Please transcribe the data that follows exactly, from its first line through the line that contains "All values refer to the image supplied.".

DATA EXTRACTS Start Marker

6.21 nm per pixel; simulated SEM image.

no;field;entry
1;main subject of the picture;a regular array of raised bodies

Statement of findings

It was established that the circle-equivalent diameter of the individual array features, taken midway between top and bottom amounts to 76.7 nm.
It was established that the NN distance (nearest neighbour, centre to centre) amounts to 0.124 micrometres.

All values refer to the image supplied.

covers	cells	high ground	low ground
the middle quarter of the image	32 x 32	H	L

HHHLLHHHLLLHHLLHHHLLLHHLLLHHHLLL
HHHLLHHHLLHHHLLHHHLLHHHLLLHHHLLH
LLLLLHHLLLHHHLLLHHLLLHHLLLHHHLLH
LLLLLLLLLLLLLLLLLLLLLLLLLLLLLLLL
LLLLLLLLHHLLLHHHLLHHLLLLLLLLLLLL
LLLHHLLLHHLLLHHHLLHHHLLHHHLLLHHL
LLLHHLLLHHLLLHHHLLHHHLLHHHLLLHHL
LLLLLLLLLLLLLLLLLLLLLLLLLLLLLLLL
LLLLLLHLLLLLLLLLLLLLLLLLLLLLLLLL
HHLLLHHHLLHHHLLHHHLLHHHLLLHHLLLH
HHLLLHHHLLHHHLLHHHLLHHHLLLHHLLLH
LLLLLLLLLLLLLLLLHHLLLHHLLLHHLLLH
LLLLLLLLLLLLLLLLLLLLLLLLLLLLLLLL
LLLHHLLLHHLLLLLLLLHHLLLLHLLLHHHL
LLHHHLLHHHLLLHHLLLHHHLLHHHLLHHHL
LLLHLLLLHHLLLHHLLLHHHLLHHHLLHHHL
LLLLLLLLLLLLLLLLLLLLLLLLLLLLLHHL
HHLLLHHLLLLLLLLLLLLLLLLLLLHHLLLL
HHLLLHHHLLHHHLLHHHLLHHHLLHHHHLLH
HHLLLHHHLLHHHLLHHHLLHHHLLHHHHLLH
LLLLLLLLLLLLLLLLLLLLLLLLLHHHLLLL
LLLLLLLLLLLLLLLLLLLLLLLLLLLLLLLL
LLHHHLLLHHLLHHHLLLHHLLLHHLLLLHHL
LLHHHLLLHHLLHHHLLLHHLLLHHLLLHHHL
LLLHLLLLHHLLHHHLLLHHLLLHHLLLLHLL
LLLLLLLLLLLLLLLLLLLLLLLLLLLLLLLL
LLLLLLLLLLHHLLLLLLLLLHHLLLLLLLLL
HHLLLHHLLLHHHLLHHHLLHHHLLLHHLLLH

DATA EXTRACTS End Marker

▸ TASK OUTPUT:
6.21 nm per pixel; simulated SEM image.

no;field;entry
1;main subject of the picture;a regular array of raised bodies

Statement of findings

It was established that the circle-equivalent diameter of the individual array features, taken midway between top and bottom amounts to 76.7 nm.
It was established that the NN distance (nearest neighbour, centre to centre) amounts to 0.124 micrometres.

All values refer to the image supplied.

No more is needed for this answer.